▸ **Action item**
From the first line of the data below, copy each line up to the one containing "4 MASKED_ETCH (tone", and include that line too.

━━━━━ Source data ━━━━━
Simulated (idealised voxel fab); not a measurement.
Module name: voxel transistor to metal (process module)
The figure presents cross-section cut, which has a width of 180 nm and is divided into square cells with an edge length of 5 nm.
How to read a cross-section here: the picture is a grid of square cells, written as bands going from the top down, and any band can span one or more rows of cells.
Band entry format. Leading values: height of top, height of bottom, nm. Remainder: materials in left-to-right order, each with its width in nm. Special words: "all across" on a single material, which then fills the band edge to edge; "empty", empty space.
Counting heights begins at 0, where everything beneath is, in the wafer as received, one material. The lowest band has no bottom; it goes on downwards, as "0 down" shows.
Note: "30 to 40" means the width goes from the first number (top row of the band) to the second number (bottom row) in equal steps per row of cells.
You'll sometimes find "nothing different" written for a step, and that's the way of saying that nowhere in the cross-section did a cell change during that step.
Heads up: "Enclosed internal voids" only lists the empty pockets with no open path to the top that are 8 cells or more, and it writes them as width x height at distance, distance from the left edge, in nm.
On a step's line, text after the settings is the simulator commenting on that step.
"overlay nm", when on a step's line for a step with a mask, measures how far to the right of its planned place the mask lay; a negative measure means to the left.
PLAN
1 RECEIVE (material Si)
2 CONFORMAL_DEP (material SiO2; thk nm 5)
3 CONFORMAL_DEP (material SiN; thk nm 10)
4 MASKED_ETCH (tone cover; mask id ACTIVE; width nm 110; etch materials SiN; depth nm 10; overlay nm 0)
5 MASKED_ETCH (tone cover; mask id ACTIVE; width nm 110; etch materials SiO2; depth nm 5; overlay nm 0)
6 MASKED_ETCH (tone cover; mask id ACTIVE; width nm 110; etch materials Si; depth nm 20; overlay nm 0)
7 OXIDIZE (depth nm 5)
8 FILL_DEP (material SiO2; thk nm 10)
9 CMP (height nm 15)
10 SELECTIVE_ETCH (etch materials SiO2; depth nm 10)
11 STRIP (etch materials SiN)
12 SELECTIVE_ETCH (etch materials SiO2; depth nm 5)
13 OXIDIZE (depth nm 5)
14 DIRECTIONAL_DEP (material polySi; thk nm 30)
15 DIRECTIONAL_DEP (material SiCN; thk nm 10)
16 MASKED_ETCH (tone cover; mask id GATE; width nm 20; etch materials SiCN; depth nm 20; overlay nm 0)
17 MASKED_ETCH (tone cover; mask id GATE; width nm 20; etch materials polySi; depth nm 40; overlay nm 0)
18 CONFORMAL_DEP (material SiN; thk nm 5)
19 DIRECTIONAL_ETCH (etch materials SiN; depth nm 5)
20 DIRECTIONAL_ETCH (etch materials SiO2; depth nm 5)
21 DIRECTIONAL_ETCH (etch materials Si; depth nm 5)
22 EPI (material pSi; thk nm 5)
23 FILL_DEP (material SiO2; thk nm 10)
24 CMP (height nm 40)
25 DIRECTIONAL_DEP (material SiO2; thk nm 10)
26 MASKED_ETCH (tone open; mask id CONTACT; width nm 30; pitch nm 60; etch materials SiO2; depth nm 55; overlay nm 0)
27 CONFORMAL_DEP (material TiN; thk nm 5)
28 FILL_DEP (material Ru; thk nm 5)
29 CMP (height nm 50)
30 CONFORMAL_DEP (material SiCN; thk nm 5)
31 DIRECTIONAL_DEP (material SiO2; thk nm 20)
━━━━━

▸ **Task result**
Simulated (idealised voxel fab); not a measurement.
Module name: voxel transistor to metal (process module)
The figure presents cross-section cut, which has a width of 180 nm and is divided into square cells with an edge length of 5 nm.
How to read a cross-section here: the picture is a grid of square cells, written as bands going from the top down, and any band can span one or more rows of cells.
Band entry format. Leading values: height of top, height of bottom, nm. Remainder: materials in left-to-right order, each with its width in nm. Special words: "all across" on a single material, which then fills the band edge to edge; "empty", empty space.
Counting heights begins at 0, where everything beneath is, in the wafer as received, one material. The lowest band has no bottom; it goes on downwards, as "0 down" shows.
Note: "30 to 40" means the width goes from the first number (top row of the band) to the second number (bottom row) in equal steps per row of cells.
You'll sometimes find "nothing different" written for a step, and that's the way of saying that nowhere in the cross-section did a cell change during that step.
Heads up: "Enclosed internal voids" only lists the empty pockets with no open path to the top that are 8 cells or more, and it writes them as width x height at distance, distance from the left edge, in nm.
On a step's line, text after the settings is the simulator commenting on that step.
"overlay nm", when on a step's line for a step with a mask, measures how far to the right of its planned place the mask lay; a negative measure means to the left.
PLAN
1 RECEIVE (material Si)
2 CONFORMAL_DEP (material SiO2; thk nm 5)
3 CONFORMAL_DEP (material SiN; thk nm 10)
4 MASKED_ETCH (tone cover; mask id ACTIVE; width nm 110; etch materials SiN; depth nm 10; overlay nm 0)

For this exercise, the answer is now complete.